EXCERPTED DATA below:

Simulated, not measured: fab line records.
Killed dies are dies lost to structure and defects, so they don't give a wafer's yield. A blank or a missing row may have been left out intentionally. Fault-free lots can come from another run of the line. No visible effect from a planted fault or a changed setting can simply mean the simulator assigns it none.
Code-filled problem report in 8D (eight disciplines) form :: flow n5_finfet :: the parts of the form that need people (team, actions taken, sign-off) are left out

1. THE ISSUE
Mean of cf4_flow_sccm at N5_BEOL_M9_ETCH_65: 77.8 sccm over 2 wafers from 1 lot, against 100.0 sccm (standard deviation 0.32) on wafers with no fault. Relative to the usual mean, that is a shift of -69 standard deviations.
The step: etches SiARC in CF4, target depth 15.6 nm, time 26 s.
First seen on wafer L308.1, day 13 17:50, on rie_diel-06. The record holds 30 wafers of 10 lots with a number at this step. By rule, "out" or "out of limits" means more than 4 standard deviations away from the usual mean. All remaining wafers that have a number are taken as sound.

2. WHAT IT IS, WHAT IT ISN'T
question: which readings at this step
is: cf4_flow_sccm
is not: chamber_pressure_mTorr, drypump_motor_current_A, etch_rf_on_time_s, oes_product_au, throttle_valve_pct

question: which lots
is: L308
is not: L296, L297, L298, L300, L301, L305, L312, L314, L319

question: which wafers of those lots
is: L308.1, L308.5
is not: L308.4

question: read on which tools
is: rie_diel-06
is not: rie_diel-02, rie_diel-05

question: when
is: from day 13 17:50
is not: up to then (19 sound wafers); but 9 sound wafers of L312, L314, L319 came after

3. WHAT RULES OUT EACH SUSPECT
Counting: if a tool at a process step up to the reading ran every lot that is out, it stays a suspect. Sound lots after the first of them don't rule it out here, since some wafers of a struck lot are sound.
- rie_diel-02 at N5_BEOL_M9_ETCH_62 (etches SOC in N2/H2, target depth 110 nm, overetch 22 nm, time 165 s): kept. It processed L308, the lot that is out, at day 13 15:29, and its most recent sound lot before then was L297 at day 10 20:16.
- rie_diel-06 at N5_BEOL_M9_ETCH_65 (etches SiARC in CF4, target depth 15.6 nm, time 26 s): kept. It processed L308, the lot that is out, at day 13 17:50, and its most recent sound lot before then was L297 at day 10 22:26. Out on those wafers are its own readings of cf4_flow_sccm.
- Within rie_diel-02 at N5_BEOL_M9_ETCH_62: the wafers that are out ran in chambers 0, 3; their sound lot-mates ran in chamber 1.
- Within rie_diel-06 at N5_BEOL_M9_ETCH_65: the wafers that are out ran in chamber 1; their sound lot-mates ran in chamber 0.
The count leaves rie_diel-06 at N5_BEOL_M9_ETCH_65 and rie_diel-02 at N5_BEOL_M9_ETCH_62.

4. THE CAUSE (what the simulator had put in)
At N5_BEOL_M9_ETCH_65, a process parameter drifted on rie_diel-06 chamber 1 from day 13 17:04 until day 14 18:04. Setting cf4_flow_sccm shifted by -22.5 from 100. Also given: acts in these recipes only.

End of EXCERPTED DATA.

Give back exactly the lines above, from the line containing "is: cf4_flow_sccm" through the line containing "3. WHAT RULES OUT EACH SUSPECT", with both end lines and nothing more.

is: cf4_flow_sccm
is not: chamber_pressure_mTorr, drypump_motor_current_A, etch_rf_on_time_s, oes_product_au, throttle_valve_pct

question: which lots
is: L308
is not: L296, L297, L298, L300, L301, L305, L312, L314, L319

question: which wafers of those lots
is: L308.1, L308.5
is not: L308.4

question: read on which tools
is: rie_diel-06
is not: rie_diel-02, rie_diel-05

question: when
is: from day 13 17:50
is not: up to then (19 sound wafers); but 9 sound wafers of L312, L314, L319 came after

3. WHAT RULES OUT EACH SUSPECT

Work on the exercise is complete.